*** Begin section ***
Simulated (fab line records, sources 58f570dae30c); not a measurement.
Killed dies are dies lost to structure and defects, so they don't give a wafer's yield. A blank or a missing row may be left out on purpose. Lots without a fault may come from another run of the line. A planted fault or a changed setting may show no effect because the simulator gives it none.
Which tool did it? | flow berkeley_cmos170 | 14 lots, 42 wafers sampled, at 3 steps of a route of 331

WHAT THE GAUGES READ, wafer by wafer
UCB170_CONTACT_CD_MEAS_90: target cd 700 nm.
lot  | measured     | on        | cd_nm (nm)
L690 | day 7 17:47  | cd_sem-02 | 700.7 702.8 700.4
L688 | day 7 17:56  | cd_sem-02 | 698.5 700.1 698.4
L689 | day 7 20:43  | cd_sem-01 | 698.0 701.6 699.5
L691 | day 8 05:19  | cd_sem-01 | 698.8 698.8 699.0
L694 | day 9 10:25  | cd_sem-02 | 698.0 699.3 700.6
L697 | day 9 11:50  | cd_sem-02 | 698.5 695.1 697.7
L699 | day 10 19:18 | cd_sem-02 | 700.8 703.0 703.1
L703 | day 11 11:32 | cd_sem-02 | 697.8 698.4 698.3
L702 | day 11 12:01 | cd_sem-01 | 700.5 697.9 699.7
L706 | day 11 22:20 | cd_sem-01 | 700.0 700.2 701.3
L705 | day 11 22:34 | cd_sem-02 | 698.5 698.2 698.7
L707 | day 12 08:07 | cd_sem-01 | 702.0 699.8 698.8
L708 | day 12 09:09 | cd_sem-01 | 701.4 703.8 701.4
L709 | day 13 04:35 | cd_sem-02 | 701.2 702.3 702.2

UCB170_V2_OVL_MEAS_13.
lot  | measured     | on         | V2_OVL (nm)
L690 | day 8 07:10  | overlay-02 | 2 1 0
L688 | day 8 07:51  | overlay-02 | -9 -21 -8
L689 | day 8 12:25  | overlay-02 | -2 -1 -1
*** End section ***

*Required action*:
Your answer must consist only of the lines from the start of the records above through the line with "L688 | day 8", each retyped exactly.

*Problem solution*:
Simulated (fab line records, sources 58f570dae30c); not a measurement.
Killed dies are dies lost to structure and defects, so they don't give a wafer's yield. A blank or a missing row may be left out on purpose. Lots without a fault may come from another run of the line. A planted fault or a changed setting may show no effect because the simulator gives it none.
Which tool did it? | flow berkeley_cmos170 | 14 lots, 42 wafers sampled, at 3 steps of a route of 331

WHAT THE GAUGES READ, wafer by wafer
UCB170_CONTACT_CD_MEAS_90: target cd 700 nm.
lot  | measured     | on        | cd_nm (nm)
L690 | day 7 17:47  | cd_sem-02 | 700.7 702.8 700.4
L688 | day 7 17:56  | cd_sem-02 | 698.5 700.1 698.4
L689 | day 7 20:43  | cd_sem-01 | 698.0 701.6 699.5
L691 | day 8 05:19  | cd_sem-01 | 698.8 698.8 699.0
L694 | day 9 10:25  | cd_sem-02 | 698.0 699.3 700.6
L697 | day 9 11:50  | cd_sem-02 | 698.5 695.1 697.7
L699 | day 10 19:18 | cd_sem-02 | 700.8 703.0 703.1
L703 | day 11 11:32 | cd_sem-02 | 697.8 698.4 698.3
L702 | day 11 12:01 | cd_sem-01 | 700.5 697.9 699.7
L706 | day 11 22:20 | cd_sem-01 | 700.0 700.2 701.3
L705 | day 11 22:34 | cd_sem-02 | 698.5 698.2 698.7
L707 | day 12 08:07 | cd_sem-01 | 702.0 699.8 698.8
L708 | day 12 09:09 | cd_sem-01 | 701.4 703.8 701.4
L709 | day 13 04:35 | cd_sem-02 | 701.2 702.3 702.2

UCB170_V2_OVL_MEAS_13.
lot  | measured     | on         | V2_OVL (nm)
L690 | day 8 07:10  | overlay-02 | 2 1 0
L688 | day 8 07:51  | overlay-02 | -9 -21 -8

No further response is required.